- **SUPPLIED MATERIAL**:
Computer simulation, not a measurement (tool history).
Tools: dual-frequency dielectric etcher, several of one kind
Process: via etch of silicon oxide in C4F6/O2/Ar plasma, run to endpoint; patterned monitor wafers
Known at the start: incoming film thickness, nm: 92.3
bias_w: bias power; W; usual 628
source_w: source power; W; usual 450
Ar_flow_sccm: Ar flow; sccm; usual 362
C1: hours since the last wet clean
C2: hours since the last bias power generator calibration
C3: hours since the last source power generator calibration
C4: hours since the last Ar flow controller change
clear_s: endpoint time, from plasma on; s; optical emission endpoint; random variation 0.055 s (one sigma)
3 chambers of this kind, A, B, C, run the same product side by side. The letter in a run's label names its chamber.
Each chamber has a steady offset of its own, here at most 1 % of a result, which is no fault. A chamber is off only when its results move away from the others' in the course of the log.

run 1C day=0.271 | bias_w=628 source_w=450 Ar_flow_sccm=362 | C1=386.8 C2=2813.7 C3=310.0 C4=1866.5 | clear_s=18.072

- **ASSIGNED TASK**: Please transcribe the data exactly from its first line. End with the line that contains "C4: hours since".

- **EXERCISE SOLUTION**:
Computer simulation, not a measurement (tool history).
Tools: dual-frequency dielectric etcher, several of one kind
Process: via etch of silicon oxide in C4F6/O2/Ar plasma, run to endpoint; patterned monitor wafers
Known at the start: incoming film thickness, nm: 92.3
bias_w: bias power; W; usual 628
source_w: source power; W; usual 450
Ar_flow_sccm: Ar flow; sccm; usual 362
C1: hours since the last wet clean
C2: hours since the last bias power generator calibration
C3: hours since the last source power generator calibration
C4: hours since the last Ar flow controller change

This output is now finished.